Exercise:
Copy each line of the records below, from the first through the one that contains "Unit conventions: slurry_flow", exactly as written.

------------------------------------------------------------------------

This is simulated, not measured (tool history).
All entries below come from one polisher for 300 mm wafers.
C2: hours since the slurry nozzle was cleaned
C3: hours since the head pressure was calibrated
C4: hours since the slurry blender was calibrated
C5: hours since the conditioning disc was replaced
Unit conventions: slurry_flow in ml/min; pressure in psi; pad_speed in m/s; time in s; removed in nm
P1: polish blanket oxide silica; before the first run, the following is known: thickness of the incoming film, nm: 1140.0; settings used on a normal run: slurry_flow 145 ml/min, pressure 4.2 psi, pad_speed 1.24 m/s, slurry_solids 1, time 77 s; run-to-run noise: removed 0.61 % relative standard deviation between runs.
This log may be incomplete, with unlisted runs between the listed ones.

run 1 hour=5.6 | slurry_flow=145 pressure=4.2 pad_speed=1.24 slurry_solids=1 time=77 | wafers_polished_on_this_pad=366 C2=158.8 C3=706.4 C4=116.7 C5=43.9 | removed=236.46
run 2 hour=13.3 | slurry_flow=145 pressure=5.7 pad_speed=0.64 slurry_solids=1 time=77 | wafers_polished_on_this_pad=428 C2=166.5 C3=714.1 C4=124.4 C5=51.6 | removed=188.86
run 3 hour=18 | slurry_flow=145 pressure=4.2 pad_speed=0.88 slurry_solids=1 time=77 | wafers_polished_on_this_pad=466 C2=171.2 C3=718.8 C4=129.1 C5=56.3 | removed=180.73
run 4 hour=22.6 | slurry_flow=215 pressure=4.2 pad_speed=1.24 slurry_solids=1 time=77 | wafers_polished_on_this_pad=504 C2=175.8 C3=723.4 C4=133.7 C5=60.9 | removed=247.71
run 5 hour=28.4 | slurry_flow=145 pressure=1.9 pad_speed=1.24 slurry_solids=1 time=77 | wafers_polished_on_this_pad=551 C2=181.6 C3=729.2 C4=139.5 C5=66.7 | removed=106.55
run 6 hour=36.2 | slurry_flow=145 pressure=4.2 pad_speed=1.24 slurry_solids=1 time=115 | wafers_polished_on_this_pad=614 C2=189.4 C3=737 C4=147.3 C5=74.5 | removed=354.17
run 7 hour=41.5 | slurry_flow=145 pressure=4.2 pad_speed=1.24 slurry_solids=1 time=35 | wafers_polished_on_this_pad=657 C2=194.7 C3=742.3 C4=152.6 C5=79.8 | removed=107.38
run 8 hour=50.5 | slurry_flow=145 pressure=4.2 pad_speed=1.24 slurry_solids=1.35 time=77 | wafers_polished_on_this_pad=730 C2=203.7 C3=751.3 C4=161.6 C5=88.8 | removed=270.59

------------------------------------------------------------------------

Reply:
This is simulated, not measured (tool history).
All entries below come from one polisher for 300 mm wafers.
C2: hours since the slurry nozzle was cleaned
C3: hours since the head pressure was calibrated
C4: hours since the slurry blender was calibrated
C5: hours since the conditioning disc was replaced
Unit conventions: slurry_flow in ml/min; pressure in psi; pad_speed in m/s; time in s; removed in nm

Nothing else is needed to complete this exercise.